▶ **WORK REQUEST**:
Give back the full listing exactly as it appears below.

▶ **ENTRIES PROVIDED**:
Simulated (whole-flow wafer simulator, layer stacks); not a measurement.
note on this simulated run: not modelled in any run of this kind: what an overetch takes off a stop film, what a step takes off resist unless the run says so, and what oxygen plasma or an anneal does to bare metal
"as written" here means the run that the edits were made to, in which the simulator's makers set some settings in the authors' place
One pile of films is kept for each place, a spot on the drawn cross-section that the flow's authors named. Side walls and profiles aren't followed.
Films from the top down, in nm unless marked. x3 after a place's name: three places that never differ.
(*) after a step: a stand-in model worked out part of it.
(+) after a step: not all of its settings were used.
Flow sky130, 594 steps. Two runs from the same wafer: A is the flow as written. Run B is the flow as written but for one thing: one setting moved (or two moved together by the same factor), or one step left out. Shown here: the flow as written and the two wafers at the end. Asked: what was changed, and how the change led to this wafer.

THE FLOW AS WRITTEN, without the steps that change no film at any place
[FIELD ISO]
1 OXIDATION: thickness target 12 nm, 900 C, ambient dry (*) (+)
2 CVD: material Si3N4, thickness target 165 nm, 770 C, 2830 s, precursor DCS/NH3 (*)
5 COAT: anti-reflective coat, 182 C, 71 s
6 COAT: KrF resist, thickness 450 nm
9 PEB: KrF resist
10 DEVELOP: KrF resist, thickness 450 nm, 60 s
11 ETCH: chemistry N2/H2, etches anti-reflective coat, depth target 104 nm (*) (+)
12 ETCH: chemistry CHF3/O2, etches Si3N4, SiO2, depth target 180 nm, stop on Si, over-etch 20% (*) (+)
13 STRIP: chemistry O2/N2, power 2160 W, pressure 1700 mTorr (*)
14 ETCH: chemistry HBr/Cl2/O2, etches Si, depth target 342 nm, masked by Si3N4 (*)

▶ **RESULT**:
Simulated (whole-flow wafer simulator, layer stacks); not a measurement.
note on this simulated run: not modelled in any run of this kind: what an overetch takes off a stop film, what a step takes off resist unless the run says so, and what oxygen plasma or an anneal does to bare metal
"as written" here means the run that the edits were made to, in which the simulator's makers set some settings in the authors' place
One pile of films is kept for each place, a spot on the drawn cross-section that the flow's authors named. Side walls and profiles aren't followed.
Films from the top down, in nm unless marked. x3 after a place's name: three places that never differ.
(*) after a step: a stand-in model worked out part of it.
(+) after a step: not all of its settings were used.
Flow sky130, 594 steps. Two runs from the same wafer: A is the flow as written. Run B is the flow as written but for one thing: one setting moved (or two moved together by the same factor), or one step left out. Shown here: the flow as written and the two wafers at the end. Asked: what was changed, and how the change led to this wafer.

THE FLOW AS WRITTEN, without the steps that change no film at any place
[FIELD ISO]
1 OXIDATION: thickness target 12 nm, 900 C, ambient dry (*) (+)
2 CVD: material Si3N4, thickness target 165 nm, 770 C, 2830 s, precursor DCS/NH3 (*)
5 COAT: anti-reflective coat, 182 C, 71 s
6 COAT: KrF resist, thickness 450 nm
9 PEB: KrF resist
10 DEVELOP: KrF resist, thickness 450 nm, 60 s
11 ETCH: chemistry N2/H2, etches anti-reflective coat, depth target 104 nm (*) (+)
12 ETCH: chemistry CHF3/O2, etches Si3N4, SiO2, depth target 180 nm, stop on Si, over-etch 20% (*) (+)
13 STRIP: chemistry O2/N2, power 2160 W, pressure 1700 mTorr (*)
14 ETCH: chemistry HBr/Cl2/O2, etches Si, depth target 342 nm, masked by Si3N4 (*)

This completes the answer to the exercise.